DATA SECTION:
════════════════════
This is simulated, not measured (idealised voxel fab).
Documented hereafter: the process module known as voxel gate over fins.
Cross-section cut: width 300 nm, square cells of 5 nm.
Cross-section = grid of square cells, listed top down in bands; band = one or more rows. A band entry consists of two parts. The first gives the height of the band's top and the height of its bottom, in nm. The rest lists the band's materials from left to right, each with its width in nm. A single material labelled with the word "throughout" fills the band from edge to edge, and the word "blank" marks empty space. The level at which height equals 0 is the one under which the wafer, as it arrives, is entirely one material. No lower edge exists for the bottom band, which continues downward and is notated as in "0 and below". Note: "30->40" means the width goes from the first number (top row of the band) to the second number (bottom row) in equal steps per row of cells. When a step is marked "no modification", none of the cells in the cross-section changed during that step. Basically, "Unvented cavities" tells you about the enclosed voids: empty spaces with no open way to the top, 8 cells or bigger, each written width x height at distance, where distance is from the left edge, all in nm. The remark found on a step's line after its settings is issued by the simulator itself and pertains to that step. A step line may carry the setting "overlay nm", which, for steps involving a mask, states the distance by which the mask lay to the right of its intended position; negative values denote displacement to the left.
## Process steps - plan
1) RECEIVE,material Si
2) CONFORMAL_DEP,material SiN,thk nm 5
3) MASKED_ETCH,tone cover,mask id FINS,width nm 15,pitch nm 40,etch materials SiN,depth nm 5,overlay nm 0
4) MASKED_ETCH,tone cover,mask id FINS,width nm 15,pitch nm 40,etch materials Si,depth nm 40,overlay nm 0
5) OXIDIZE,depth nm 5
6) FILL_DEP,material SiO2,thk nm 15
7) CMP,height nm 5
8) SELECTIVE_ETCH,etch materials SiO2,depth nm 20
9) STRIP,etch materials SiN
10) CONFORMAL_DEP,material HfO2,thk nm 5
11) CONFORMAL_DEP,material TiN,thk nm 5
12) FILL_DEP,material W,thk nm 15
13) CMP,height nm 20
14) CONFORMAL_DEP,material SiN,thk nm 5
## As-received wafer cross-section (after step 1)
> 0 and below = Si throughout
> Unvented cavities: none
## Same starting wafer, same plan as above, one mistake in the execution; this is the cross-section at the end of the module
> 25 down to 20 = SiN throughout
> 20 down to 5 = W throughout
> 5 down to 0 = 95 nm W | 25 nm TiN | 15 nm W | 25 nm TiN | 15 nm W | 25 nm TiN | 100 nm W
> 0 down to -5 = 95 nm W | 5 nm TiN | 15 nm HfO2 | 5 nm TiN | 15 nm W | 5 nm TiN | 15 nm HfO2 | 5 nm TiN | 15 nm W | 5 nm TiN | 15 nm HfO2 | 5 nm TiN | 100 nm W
════════════════════

WORK ITEM:
Set down only the lines above that fall between the line holding "Documented hereafter: the" and the line holding "## As-received wafer", inclusive, keeping each exact.

ANSWER AREA:
Documented hereafter: the process module known as voxel gate over fins.
Cross-section cut: width 300 nm, square cells of 5 nm.
Cross-section = grid of square cells, listed top down in bands; band = one or more rows. A band entry consists of two parts. The first gives the height of the band's top and the height of its bottom, in nm. The rest lists the band's materials from left to right, each with its width in nm. A single material labelled with the word "throughout" fills the band from edge to edge, and the word "blank" marks empty space. The level at which height equals 0 is the one under which the wafer, as it arrives, is entirely one material. No lower edge exists for the bottom band, which continues downward and is notated as in "0 and below". Note: "30->40" means the width goes from the first number (top row of the band) to the second number (bottom row) in equal steps per row of cells. When a step is marked "no modification", none of the cells in the cross-section changed during that step. Basically, "Unvented cavities" tells you about the enclosed voids: empty spaces with no open way to the top, 8 cells or bigger, each written width x height at distance, where distance is from the left edge, all in nm. The remark found on a step's line after its settings is issued by the simulator itself and pertains to that step. A step line may carry the setting "overlay nm", which, for steps involving a mask, states the distance by which the mask lay to the right of its intended position; negative values denote displacement to the left.
## Process steps - plan
1) RECEIVE,material Si
2) CONFORMAL_DEP,material SiN,thk nm 5
3) MASKED_ETCH,tone cover,mask id FINS,width nm 15,pitch nm 40,etch materials SiN,depth nm 5,overlay nm 0
4) MASKED_ETCH,tone cover,mask id FINS,width nm 15,pitch nm 40,etch materials Si,depth nm 40,overlay nm 0
5) OXIDIZE,depth nm 5
6) FILL_DEP,material SiO2,thk nm 15
7) CMP,height nm 5
8) SELECTIVE_ETCH,etch materials SiO2,depth nm 20
9) STRIP,etch materials SiN
10) CONFORMAL_DEP,material HfO2,thk nm 5
11) CONFORMAL_DEP,material TiN,thk nm 5
12) FILL_DEP,material W,thk nm 15
13) CMP,height nm 20
14) CONFORMAL_DEP,material SiN,thk nm 5
## As-received wafer cross-section (after step 1)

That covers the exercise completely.